####################

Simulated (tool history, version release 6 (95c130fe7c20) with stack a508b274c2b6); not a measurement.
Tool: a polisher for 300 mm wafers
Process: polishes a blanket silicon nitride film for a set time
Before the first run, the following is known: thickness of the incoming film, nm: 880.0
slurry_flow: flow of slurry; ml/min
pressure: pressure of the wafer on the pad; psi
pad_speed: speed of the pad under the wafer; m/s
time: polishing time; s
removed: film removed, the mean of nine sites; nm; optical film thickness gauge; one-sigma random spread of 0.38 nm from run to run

####################

| Work order |
The answer is all of the material, given again exactly.

| Response box |
Simulated (tool history, version release 6 (95c130fe7c20) with stack a508b274c2b6); not a measurement.
Tool: a polisher for 300 mm wafers
Process: polishes a blanket silicon nitride film for a set time
Before the first run, the following is known: thickness of the incoming film, nm: 880.0
slurry_flow: flow of slurry; ml/min
pressure: pressure of the wafer on the pad; psi
pad_speed: speed of the pad under the wafer; m/s
time: polishing time; s
removed: film removed, the mean of nine sites; nm; optical film thickness gauge; one-sigma random spread of 0.38 nm from run to run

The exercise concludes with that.